*** Opening DATA EXTRACT ***

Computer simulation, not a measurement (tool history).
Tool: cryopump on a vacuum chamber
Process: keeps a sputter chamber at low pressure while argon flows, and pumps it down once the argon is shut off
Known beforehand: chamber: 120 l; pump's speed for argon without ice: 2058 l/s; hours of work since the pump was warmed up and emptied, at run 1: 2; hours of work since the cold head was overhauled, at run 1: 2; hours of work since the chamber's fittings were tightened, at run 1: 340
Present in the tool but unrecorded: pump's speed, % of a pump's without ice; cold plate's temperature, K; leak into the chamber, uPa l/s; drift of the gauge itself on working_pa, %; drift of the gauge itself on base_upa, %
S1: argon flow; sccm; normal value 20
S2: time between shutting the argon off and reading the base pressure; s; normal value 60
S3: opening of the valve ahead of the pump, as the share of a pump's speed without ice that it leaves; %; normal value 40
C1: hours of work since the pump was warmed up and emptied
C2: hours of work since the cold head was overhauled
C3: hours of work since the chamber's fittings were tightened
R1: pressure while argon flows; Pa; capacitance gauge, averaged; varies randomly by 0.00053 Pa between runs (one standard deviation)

*** Closing DATA EXTRACT ***

REQUIREMENT » Return word for word the lines above from the line with "C2: hours of" to the line with "C3: hours of", including both and leaving out all others.

PROBLEM SOLUTION »
C2: hours of work since the cold head was overhauled
C3: hours of work since the chamber's fittings were tightened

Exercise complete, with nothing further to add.